Work order: Write out the entire listing exactly, so that each line matches the original.

Exercise data:
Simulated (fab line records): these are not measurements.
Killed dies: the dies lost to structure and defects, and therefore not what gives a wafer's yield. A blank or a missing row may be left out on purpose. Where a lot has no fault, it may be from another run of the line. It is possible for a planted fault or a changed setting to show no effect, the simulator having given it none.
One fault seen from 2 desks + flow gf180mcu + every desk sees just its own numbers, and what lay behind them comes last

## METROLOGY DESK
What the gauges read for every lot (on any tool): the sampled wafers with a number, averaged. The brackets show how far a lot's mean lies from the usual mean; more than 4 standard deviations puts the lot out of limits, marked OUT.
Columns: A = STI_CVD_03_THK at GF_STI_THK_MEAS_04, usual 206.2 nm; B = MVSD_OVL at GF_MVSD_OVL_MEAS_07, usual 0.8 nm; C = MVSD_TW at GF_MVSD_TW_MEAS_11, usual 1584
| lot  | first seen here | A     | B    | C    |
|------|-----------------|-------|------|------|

Problem solution:
Simulated (fab line records): these are not measurements.
Killed dies: the dies lost to structure and defects, and therefore not what gives a wafer's yield. A blank or a missing row may be left out on purpose. Where a lot has no fault, it may be from another run of the line. It is possible for a planted fault or a changed setting to show no effect, the simulator having given it none.
One fault seen from 2 desks + flow gf180mcu + every desk sees just its own numbers, and what lay behind them comes last

## METROLOGY DESK
What the gauges read for every lot (on any tool): the sampled wafers with a number, averaged. The brackets show how far a lot's mean lies from the usual mean; more than 4 standard deviations puts the lot out of limits, marked OUT.
Columns: A = STI_CVD_03_THK at GF_STI_THK_MEAS_04, usual 206.2 nm; B = MVSD_OVL at GF_MVSD_OVL_MEAS_07, usual 0.8 nm; C = MVSD_TW at GF_MVSD_TW_MEAS_11, usual 1584
| lot  | first seen here | A     | B    | C    |
|------|-----------------|-------|------|------|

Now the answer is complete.